● ● ● ●
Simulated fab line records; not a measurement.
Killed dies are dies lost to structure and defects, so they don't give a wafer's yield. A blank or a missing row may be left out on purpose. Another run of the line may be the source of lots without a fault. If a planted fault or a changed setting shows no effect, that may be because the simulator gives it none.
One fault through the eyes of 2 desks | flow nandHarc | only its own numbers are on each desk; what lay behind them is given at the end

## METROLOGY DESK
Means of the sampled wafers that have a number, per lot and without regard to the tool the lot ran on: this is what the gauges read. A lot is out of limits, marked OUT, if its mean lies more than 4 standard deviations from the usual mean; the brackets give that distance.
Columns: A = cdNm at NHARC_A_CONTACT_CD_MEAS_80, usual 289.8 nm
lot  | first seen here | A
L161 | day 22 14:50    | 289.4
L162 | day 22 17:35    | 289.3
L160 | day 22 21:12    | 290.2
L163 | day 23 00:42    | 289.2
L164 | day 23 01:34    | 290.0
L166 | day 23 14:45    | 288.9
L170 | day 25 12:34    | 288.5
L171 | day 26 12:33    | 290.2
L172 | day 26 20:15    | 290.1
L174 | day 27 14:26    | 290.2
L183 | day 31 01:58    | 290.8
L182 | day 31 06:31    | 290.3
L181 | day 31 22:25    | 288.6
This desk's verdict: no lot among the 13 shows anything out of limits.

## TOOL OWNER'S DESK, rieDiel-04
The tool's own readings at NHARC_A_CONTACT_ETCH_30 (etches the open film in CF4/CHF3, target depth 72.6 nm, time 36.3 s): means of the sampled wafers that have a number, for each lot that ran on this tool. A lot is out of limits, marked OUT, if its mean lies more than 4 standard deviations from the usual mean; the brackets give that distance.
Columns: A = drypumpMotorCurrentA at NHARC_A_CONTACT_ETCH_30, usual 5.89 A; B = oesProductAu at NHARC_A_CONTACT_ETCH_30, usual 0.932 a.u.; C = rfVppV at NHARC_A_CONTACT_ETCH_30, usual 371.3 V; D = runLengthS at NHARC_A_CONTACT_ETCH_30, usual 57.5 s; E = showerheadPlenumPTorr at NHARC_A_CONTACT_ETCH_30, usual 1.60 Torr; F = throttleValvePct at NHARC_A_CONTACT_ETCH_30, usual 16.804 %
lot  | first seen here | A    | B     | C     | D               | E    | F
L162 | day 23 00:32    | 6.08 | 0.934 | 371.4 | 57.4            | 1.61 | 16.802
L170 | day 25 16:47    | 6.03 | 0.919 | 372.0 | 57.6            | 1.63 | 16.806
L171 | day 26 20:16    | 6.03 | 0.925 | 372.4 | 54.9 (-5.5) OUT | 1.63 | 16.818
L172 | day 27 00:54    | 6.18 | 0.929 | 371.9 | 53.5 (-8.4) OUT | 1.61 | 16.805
● ● ● ●

TASK ITEM =>
Return only the stretch of the material above from the line holding "L182 | day 31" through the line holding "## TOOL OWNER'S DESK, rieDiel-04", copied exactly.

EXPECTED ANSWER =>
L182 | day 31 06:31    | 290.3
L181 | day 31 22:25    | 288.6
This desk's verdict: no lot among the 13 shows anything out of limits.

## TOOL OWNER'S DESK, rieDiel-04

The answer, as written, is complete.